Requirement:
Repeat each record word for word. Leave nothing out.

Dataset records:
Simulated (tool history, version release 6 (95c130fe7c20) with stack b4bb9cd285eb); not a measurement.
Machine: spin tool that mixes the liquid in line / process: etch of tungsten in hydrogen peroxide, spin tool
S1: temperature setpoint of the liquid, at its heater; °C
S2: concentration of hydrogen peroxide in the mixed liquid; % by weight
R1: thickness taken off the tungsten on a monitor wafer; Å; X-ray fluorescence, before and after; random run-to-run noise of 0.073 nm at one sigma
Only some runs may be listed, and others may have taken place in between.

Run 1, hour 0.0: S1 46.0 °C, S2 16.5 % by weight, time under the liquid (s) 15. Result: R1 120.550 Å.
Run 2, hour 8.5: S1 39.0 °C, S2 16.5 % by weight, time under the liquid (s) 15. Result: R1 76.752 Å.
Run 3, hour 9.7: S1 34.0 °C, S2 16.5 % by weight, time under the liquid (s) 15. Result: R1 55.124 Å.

Your solution:
Simulated (tool history, version release 6 (95c130fe7c20) with stack b4bb9cd285eb); not a measurement.
Machine: spin tool that mixes the liquid in line / process: etch of tungsten in hydrogen peroxide, spin tool
S1: temperature setpoint of the liquid, at its heater; °C
S2: concentration of hydrogen peroxide in the mixed liquid; % by weight
R1: thickness taken off the tungsten on a monitor wafer; Å; X-ray fluorescence, before and after; random run-to-run noise of 0.073 nm at one sigma
Only some runs may be listed, and others may have taken place in between.

Run 1, hour 0.0: S1 46.0 °C, S2 16.5 % by weight, time under the liquid (s) 15. Result: R1 120.550 Å.
Run 2, hour 8.5: S1 39.0 °C, S2 16.5 % by weight, time under the liquid (s) 15. Result: R1 76.752 Å.
Run 3, hour 9.7: S1 34.0 °C, S2 16.5 % by weight, time under the liquid (s) 15. Result: R1 55.124 Å.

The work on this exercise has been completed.